The lines from the start of the data up to and including the one with "It is cross-section" should be returned exactly, and nothing else.

============================================================
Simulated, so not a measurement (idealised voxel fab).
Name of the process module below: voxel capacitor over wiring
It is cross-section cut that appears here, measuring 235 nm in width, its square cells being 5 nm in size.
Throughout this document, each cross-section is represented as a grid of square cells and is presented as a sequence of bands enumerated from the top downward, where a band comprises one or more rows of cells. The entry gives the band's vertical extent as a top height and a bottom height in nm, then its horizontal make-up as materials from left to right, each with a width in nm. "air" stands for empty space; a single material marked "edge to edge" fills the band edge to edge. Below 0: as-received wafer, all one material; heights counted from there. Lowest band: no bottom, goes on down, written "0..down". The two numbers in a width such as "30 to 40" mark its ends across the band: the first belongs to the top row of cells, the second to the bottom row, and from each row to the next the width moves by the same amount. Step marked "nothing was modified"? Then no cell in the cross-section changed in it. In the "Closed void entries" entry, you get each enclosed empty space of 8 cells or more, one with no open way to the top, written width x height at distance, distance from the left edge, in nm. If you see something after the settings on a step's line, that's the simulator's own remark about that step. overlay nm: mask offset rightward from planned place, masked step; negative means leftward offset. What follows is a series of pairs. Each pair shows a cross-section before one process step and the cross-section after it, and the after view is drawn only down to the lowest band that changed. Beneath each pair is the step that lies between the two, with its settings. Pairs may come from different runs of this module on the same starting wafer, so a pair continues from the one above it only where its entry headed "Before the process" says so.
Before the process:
============================================================

§ Your solution
Simulated, so not a measurement (idealised voxel fab).
Name of the process module below: voxel capacitor over wiring
It is cross-section cut that appears here, measuring 235 nm in width, its square cells being 5 nm in size.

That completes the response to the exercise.